___ Stored data ___

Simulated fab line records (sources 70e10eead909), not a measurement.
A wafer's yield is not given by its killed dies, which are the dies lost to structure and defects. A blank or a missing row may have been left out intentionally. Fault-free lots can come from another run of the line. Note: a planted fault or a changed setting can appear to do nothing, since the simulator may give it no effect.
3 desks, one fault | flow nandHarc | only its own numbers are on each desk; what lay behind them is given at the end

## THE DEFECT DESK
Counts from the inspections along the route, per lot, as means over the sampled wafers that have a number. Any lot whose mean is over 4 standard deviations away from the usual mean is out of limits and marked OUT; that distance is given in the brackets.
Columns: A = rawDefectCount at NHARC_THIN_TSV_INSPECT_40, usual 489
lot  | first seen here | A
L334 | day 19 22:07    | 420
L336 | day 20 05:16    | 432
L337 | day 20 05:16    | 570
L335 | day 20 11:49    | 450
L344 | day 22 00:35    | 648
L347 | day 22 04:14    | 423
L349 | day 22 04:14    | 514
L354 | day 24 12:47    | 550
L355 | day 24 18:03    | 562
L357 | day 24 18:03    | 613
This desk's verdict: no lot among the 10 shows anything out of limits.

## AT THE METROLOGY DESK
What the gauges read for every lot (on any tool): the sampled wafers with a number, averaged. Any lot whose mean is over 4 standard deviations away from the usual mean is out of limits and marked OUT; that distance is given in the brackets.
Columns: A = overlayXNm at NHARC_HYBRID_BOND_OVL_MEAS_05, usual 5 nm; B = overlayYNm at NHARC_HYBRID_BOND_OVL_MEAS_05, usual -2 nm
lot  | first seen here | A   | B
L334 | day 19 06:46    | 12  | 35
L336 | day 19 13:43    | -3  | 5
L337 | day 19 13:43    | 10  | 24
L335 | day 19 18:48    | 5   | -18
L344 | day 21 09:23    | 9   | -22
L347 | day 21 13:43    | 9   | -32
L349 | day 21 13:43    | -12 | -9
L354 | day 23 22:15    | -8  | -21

___

[Exercise]: Write down exactly every line of the material above up to and including the line containing "L349 | day 21".

[Answer section]:
Simulated fab line records (sources 70e10eead909), not a measurement.
A wafer's yield is not given by its killed dies, which are the dies lost to structure and defects. A blank or a missing row may have been left out intentionally. Fault-free lots can come from another run of the line. Note: a planted fault or a changed setting can appear to do nothing, since the simulator may give it no effect.
3 desks, one fault | flow nandHarc | only its own numbers are on each desk; what lay behind them is given at the end

## THE DEFECT DESK
Counts from the inspections along the route, per lot, as means over the sampled wafers that have a number. Any lot whose mean is over 4 standard deviations away from the usual mean is out of limits and marked OUT; that distance is given in the brackets.
Columns: A = rawDefectCount at NHARC_THIN_TSV_INSPECT_40, usual 489
lot  | first seen here | A
L334 | day 19 22:07    | 420
L336 | day 20 05:16    | 432
L337 | day 20 05:16    | 570
L335 | day 20 11:49    | 450
L344 | day 22 00:35    | 648
L347 | day 22 04:14    | 423
L349 | day 22 04:14    | 514
L354 | day 24 12:47    | 550
L355 | day 24 18:03    | 562
L357 | day 24 18:03    | 613
This desk's verdict: no lot among the 10 shows anything out of limits.

## AT THE METROLOGY DESK
What the gauges read for every lot (on any tool): the sampled wafers with a number, averaged. Any lot whose mean is over 4 standard deviations away from the usual mean is out of limits and marked OUT; that distance is given in the brackets.
Columns: A = overlayXNm at NHARC_HYBRID_BOND_OVL_MEAS_05, usual 5 nm; B = overlayYNm at NHARC_HYBRID_BOND_OVL_MEAS_05, usual -2 nm
lot  | first seen here | A   | B
L334 | day 19 06:46    | 12  | 35
L336 | day 19 13:43    | -3  | 5
L337 | day 19 13:43    | 10  | 24
L335 | day 19 18:48    | 5   | -18
L344 | day 21 09:23    | 9   | -22
L347 | day 21 13:43    | 9   | -32
L349 | day 21 13:43    | -12 | -9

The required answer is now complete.